**REQUIREMENT**: Beginning at the first line of the data, print each line exactly, stopping after the line that contains "S3: pressure at".

**AVAILABLE DATA**:
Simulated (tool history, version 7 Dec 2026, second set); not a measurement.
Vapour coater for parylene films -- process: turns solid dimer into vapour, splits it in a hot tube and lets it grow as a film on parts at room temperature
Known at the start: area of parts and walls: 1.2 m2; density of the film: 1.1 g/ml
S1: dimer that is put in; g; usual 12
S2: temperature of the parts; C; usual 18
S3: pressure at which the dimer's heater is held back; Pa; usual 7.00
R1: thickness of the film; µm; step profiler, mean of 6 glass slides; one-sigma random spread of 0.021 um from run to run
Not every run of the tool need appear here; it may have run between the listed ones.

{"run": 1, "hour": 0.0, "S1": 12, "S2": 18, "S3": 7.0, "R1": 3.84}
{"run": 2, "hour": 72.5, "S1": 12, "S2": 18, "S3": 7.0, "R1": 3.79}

**RESPONSE BOX**:
Simulated (tool history, version 7 Dec 2026, second set); not a measurement.
Vapour coater for parylene films -- process: turns solid dimer into vapour, splits it in a hot tube and lets it grow as a film on parts at room temperature
Known at the start: area of parts and walls: 1.2 m2; density of the film: 1.1 g/ml
S1: dimer that is put in; g; usual 12
S2: temperature of the parts; C; usual 18
S3: pressure at which the dimer's heater is held back; Pa; usual 7.00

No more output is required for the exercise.